------------------------

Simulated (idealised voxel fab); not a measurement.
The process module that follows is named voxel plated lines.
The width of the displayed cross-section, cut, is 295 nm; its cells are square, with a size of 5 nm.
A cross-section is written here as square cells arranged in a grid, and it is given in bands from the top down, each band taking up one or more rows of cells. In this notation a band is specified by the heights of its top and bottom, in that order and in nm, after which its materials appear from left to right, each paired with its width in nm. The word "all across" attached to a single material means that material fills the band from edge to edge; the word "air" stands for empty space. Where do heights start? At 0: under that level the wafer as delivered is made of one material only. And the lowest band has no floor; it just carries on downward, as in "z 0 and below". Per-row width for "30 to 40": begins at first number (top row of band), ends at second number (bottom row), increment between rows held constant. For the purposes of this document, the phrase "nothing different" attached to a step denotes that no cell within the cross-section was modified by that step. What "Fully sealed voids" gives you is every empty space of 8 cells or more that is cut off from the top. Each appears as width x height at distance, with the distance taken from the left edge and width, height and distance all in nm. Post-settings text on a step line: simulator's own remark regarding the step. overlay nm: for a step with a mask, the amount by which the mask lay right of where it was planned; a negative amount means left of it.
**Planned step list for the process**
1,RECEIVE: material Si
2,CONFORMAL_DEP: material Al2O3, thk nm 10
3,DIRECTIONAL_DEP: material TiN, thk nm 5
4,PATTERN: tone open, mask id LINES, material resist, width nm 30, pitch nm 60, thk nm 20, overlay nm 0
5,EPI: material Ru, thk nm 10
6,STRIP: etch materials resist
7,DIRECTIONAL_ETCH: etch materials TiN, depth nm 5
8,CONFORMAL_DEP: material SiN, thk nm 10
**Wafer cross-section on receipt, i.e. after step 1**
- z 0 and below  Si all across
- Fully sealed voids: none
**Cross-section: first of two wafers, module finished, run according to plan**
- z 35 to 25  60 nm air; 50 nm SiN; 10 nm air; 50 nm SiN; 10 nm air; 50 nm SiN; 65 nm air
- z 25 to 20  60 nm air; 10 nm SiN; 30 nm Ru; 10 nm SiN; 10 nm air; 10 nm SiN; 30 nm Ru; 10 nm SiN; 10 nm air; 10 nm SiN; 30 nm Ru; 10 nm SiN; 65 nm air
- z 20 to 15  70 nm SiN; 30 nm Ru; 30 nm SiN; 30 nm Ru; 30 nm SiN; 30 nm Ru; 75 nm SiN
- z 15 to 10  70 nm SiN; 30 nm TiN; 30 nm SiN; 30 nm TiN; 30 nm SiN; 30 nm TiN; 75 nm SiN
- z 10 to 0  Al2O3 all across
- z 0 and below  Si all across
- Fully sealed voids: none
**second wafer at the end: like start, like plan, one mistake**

------------------------

Task item: From the material above, set down exactly the lines between the line holding "after step 1**" and the line holding "- z 15 to 10", inclusive. Include nothing else.

Reply:
**Wafer cross-section on receipt, i.e. after step 1**
- z 0 and below  Si all across
- Fully sealed voids: none
**Cross-section: first of two wafers, module finished, run according to plan**
- z 35 to 25  60 nm air; 50 nm SiN; 10 nm air; 50 nm SiN; 10 nm air; 50 nm SiN; 65 nm air
- z 25 to 20  60 nm air; 10 nm SiN; 30 nm Ru; 10 nm SiN; 10 nm air; 10 nm SiN; 30 nm Ru; 10 nm SiN; 10 nm air; 10 nm SiN; 30 nm Ru; 10 nm SiN; 65 nm air
- z 20 to 15  70 nm SiN; 30 nm Ru; 30 nm SiN; 30 nm Ru; 30 nm SiN; 30 nm Ru; 75 nm SiN
- z 15 to 10  70 nm SiN; 30 nm TiN; 30 nm SiN; 30 nm TiN; 30 nm SiN; 30 nm TiN; 75 nm SiN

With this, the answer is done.